Repeat the lines from the line with "WAFERS MISSING THEIR CHAMBER" to the line with "Correct placement for" in the listing below, keeping both end lines and adding nothing.

#####
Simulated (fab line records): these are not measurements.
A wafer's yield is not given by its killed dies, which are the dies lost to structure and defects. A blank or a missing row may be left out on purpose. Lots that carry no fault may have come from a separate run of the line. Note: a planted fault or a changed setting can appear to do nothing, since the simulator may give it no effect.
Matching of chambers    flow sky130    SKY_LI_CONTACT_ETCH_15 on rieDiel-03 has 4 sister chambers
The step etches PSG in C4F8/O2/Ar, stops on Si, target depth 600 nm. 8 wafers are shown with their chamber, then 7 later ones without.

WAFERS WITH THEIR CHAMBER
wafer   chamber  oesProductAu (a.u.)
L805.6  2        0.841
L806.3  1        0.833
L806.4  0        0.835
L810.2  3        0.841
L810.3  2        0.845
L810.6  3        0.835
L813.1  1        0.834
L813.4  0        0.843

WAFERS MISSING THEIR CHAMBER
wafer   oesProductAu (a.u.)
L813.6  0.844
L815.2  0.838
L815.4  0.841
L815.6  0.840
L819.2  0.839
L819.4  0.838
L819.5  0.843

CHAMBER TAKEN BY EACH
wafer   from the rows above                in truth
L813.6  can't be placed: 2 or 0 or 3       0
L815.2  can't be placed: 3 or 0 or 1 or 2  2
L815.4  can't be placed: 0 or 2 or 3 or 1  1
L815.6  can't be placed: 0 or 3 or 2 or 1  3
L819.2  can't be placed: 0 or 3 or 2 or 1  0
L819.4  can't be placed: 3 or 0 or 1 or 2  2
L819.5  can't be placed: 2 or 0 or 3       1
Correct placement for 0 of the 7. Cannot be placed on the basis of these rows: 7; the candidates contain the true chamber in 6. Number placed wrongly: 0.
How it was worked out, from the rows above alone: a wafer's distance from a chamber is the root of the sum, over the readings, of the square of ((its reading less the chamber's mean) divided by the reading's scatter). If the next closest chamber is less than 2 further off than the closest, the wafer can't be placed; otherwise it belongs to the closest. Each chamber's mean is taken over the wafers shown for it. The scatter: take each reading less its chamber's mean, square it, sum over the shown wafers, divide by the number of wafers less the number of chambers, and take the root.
#####

## WRITTEN REPLY
WAFERS MISSING THEIR CHAMBER
wafer   oesProductAu (a.u.)
L813.6  0.844
L815.2  0.838
L815.4  0.841
L815.6  0.840
L819.2  0.839
L819.4  0.838
L819.5  0.843

CHAMBER TAKEN BY EACH
wafer   from the rows above                in truth
L813.6  can't be placed: 2 or 0 or 3       0
L815.2  can't be placed: 3 or 0 or 1 or 2  2
L815.4  can't be placed: 0 or 2 or 3 or 1  1
L815.6  can't be placed: 0 or 3 or 2 or 1  3
L819.2  can't be placed: 0 or 3 or 2 or 1  0
L819.4  can't be placed: 3 or 0 or 1 or 2  2
L819.5  can't be placed: 2 or 0 or 3       1
Correct placement for 0 of the 7. Cannot be placed on the basis of these rows: 7; the candidates contain the true chamber in 6. Number placed wrongly: 0.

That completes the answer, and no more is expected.